Work task:
Give again the entries below exactly, beginning at the first line and ending at the line with "run 2 hour=24.5".

---- Supplied material

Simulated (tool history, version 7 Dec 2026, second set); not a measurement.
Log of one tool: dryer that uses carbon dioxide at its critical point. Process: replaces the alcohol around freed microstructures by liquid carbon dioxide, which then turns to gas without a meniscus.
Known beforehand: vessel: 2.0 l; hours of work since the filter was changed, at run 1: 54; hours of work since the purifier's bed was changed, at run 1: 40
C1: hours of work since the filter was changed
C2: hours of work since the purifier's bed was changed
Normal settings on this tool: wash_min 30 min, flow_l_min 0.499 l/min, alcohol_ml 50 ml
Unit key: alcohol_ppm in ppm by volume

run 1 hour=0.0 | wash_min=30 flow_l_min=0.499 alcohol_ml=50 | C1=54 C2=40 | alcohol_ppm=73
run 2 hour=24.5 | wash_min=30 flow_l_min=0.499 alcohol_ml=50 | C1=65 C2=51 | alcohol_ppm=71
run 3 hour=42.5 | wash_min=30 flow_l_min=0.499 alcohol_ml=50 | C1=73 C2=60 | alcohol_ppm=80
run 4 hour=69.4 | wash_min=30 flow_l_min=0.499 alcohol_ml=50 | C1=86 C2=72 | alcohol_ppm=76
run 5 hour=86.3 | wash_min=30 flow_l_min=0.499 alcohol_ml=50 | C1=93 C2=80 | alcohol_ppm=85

--------

Your solution:
Simulated (tool history, version 7 Dec 2026, second set); not a measurement.
Log of one tool: dryer that uses carbon dioxide at its critical point. Process: replaces the alcohol around freed microstructures by liquid carbon dioxide, which then turns to gas without a meniscus.
Known beforehand: vessel: 2.0 l; hours of work since the filter was changed, at run 1: 54; hours of work since the purifier's bed was changed, at run 1: 40
C1: hours of work since the filter was changed
C2: hours of work since the purifier's bed was changed
Normal settings on this tool: wash_min 30 min, flow_l_min 0.499 l/min, alcohol_ml 50 ml
Unit key: alcohol_ppm in ppm by volume

run 1 hour=0.0 | wash_min=30 flow_l_min=0.499 alcohol_ml=50 | C1=54 C2=40 | alcohol_ppm=73
run 2 hour=24.5 | wash_min=30 flow_l_min=0.499 alcohol_ml=50 | C1=65 C2=51 | alcohol_ppm=71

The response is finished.